Exercise -
Line by line, transcribe all of the entries exactly.

Provided data -
^^^^

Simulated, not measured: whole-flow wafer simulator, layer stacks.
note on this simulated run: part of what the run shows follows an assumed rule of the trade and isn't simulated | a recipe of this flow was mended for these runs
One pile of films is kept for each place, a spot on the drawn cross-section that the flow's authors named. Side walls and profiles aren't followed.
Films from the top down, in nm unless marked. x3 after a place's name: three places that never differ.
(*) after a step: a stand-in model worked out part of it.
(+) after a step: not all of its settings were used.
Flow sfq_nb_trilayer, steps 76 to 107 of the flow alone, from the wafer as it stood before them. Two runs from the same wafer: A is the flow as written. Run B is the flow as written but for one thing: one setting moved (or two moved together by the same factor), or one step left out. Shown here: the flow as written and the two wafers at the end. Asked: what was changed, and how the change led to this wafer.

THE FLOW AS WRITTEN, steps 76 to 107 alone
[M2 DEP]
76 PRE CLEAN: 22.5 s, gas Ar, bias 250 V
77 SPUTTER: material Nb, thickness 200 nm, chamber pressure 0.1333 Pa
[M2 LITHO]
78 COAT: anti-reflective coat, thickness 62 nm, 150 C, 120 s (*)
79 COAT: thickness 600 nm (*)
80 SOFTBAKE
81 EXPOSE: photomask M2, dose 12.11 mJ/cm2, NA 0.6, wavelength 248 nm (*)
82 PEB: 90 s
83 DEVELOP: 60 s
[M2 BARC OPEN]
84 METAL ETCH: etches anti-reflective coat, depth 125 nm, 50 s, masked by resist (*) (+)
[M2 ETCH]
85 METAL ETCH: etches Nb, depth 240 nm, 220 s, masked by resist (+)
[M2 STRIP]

^^^^

Written reply -
Simulated, not measured: whole-flow wafer simulator, layer stacks.
note on this simulated run: part of what the run shows follows an assumed rule of the trade and isn't simulated | a recipe of this flow was mended for these runs
One pile of films is kept for each place, a spot on the drawn cross-section that the flow's authors named. Side walls and profiles aren't followed.
Films from the top down, in nm unless marked. x3 after a place's name: three places that never differ.
(*) after a step: a stand-in model worked out part of it.
(+) after a step: not all of its settings were used.
Flow sfq_nb_trilayer, steps 76 to 107 of the flow alone, from the wafer as it stood before them. Two runs from the same wafer: A is the flow as written. Run B is the flow as written but for one thing: one setting moved (or two moved together by the same factor), or one step left out. Shown here: the flow as written and the two wafers at the end. Asked: what was changed, and how the change led to this wafer.

THE FLOW AS WRITTEN, steps 76 to 107 alone
[M2 DEP]
76 PRE CLEAN: 22.5 s, gas Ar, bias 250 V
77 SPUTTER: material Nb, thickness 200 nm, chamber pressure 0.1333 Pa
[M2 LITHO]
78 COAT: anti-reflective coat, thickness 62 nm, 150 C, 120 s (*)
79 COAT: thickness 600 nm (*)
80 SOFTBAKE
81 EXPOSE: photomask M2, dose 12.11 mJ/cm2, NA 0.6, wavelength 248 nm (*)
82 PEB: 90 s
83 DEVELOP: 60 s
[M2 BARC OPEN]
84 METAL ETCH: etches anti-reflective coat, depth 125 nm, 50 s, masked by resist (*) (+)
[M2 ETCH]
85 METAL ETCH: etches Nb, depth 240 nm, 220 s, masked by resist (+)
[M2 STRIP]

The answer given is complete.